[Work instruction]:
In the data below, find the line that contains "z 0 and below: Si throughout" and the line that contains "State before step: refer". Copy both, plus every line between them, exactly.

== Segment start ==
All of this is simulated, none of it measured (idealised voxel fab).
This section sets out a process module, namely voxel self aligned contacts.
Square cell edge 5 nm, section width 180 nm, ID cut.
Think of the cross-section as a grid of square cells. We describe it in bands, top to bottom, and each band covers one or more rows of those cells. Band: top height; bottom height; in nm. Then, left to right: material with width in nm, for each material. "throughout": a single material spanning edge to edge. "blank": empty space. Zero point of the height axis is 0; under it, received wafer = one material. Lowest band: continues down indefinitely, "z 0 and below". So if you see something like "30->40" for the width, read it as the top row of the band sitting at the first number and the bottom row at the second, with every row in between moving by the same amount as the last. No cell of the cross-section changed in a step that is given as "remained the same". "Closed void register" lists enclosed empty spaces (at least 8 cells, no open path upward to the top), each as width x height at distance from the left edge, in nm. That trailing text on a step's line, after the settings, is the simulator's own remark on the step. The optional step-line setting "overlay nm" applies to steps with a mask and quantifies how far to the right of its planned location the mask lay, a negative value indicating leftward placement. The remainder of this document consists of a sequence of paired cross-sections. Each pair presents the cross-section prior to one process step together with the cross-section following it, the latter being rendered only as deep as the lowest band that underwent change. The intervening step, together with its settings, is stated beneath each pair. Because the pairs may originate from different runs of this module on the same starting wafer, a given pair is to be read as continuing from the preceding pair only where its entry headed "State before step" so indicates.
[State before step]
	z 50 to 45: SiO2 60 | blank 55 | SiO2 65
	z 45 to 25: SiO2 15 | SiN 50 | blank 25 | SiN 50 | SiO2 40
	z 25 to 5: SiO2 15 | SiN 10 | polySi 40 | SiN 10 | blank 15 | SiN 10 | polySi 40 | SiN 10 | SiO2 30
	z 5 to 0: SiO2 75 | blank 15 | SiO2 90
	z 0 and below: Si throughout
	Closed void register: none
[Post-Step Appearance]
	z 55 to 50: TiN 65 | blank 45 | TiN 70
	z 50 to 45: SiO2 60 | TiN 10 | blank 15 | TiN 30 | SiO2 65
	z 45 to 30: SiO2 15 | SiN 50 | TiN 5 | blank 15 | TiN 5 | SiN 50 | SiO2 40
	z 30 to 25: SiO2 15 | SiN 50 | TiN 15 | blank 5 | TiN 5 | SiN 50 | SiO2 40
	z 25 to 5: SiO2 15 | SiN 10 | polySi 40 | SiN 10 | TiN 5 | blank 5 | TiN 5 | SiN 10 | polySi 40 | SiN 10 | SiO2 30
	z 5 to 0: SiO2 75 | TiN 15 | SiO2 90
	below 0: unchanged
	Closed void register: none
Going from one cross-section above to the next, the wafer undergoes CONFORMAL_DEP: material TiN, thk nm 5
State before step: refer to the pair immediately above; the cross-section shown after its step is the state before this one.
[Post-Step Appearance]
== Segment end ==

[Solution]:
	z 0 and below: Si throughout
	Closed void register: none
[Post-Step Appearance]
	z 55 to 50: TiN 65 | blank 45 | TiN 70
	z 50 to 45: SiO2 60 | TiN 10 | blank 15 | TiN 30 | SiO2 65
	z 45 to 30: SiO2 15 | SiN 50 | TiN 5 | blank 15 | TiN 5 | SiN 50 | SiO2 40
	z 30 to 25: SiO2 15 | SiN 50 | TiN 15 | blank 5 | TiN 5 | SiN 50 | SiO2 40
	z 25 to 5: SiO2 15 | SiN 10 | polySi 40 | SiN 10 | TiN 5 | blank 5 | TiN 5 | SiN 10 | polySi 40 | SiN 10 | SiO2 30
	z 5 to 0: SiO2 75 | TiN 15 | SiO2 90
	below 0: unchanged
	Closed void register: none
Going from one cross-section above to the next, the wafer undergoes CONFORMAL_DEP: material TiN, thk nm 5
State before step: refer to the pair immediately above; the cross-section shown after its step is the state before this one.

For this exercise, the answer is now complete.